• TASK ITEM
Restate word for word the lines in the listing below, starting at the line containing "Heads up: the" and ending at the line containing "A step's line can", both included; leave out the rest.

• DATA RECORDS
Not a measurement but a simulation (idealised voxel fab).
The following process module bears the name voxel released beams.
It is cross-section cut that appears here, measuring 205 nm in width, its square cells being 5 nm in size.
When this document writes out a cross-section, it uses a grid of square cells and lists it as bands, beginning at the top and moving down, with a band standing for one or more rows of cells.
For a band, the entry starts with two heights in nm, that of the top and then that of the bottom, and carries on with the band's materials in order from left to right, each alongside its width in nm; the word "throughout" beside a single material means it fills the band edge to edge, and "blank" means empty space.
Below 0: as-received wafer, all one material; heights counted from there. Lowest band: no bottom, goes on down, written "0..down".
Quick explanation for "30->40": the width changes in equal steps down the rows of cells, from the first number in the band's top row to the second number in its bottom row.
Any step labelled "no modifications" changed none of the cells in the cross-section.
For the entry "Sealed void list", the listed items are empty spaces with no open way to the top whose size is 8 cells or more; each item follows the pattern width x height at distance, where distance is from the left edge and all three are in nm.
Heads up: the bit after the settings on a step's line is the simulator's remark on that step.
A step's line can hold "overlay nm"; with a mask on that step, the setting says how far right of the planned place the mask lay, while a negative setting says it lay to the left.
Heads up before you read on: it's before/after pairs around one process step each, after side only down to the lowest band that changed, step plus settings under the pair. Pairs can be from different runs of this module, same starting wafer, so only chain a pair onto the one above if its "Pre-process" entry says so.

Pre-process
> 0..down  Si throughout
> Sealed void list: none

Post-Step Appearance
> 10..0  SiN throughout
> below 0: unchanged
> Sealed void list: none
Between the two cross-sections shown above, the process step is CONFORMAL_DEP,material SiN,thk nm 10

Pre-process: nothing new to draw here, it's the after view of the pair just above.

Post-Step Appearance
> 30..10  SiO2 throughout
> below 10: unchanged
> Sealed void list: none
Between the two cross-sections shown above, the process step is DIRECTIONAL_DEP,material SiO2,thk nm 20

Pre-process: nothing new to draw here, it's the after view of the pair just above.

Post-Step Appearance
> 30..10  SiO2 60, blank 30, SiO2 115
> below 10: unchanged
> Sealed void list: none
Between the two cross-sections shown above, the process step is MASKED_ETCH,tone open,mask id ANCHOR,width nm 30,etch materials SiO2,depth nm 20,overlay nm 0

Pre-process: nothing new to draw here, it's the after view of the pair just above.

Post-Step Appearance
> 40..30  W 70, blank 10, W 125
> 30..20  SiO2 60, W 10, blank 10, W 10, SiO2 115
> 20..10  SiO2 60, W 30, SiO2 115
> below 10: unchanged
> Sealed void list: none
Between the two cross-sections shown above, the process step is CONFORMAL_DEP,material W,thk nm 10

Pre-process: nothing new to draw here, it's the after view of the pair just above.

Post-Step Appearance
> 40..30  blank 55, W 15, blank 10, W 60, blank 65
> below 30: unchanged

• WRITTEN RESPONSE
Heads up: the bit after the settings on a step's line is the simulator's remark on that step.
A step's line can hold "overlay nm"; with a mask on that step, the setting says how far right of the planned place the mask lay, while a negative setting says it lay to the left.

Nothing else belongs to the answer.